_Work item:_
Copy out all of the entries exactly as they appear.

_Exercise data:_
====================

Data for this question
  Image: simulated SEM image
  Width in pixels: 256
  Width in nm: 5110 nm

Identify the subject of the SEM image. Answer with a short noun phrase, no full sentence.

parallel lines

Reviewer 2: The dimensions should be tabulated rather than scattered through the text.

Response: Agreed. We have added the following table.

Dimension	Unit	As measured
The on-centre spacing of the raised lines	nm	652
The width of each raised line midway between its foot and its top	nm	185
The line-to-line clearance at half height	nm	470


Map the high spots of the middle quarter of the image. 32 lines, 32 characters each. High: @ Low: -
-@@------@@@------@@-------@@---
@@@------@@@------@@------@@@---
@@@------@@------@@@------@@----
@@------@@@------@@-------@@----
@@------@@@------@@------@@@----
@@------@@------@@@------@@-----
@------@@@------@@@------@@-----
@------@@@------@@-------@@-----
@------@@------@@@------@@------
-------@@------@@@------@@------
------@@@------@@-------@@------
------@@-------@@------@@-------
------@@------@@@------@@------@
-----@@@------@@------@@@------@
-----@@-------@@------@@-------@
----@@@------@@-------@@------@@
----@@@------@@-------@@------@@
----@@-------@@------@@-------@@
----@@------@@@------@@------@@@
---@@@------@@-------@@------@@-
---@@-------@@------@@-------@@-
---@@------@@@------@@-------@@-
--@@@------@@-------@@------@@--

====================

_Answer box:_
Data for this question
  Image: simulated SEM image
  Width in pixels: 256
  Width in nm: 5110 nm

Identify the subject of the SEM image. Answer with a short noun phrase, no full sentence.

parallel lines

Reviewer 2: The dimensions should be tabulated rather than scattered through the text.

Response: Agreed. We have added the following table.

Dimension	Unit	As measured
The on-centre spacing of the raised lines	nm	652
The width of each raised line midway between its foot and its top	nm	185
The line-to-line clearance at half height	nm	470


Map the high spots of the middle quarter of the image. 32 lines, 32 characters each. High: @ Low: -
-@@------@@@------@@-------@@---
@@@------@@@------@@------@@@---
@@@------@@------@@@------@@----
@@------@@@------@@-------@@----
@@------@@@------@@------@@@----
@@------@@------@@@------@@-----
@------@@@------@@@------@@-----
@------@@@------@@-------@@-----
@------@@------@@@------@@------
-------@@------@@@------@@------
------@@@------@@-------@@------
------@@-------@@------@@-------
------@@------@@@------@@------@
-----@@@------@@------@@@------@
-----@@-------@@------@@-------@
----@@@------@@-------@@------@@
----@@@------@@-------@@------@@
----@@-------@@------@@-------@@
----@@------@@@------@@------@@@
---@@@------@@-------@@------@@-
---@@-------@@------@@-------@@-
---@@------@@@------@@-------@@-
--@@@------@@-------@@------@@--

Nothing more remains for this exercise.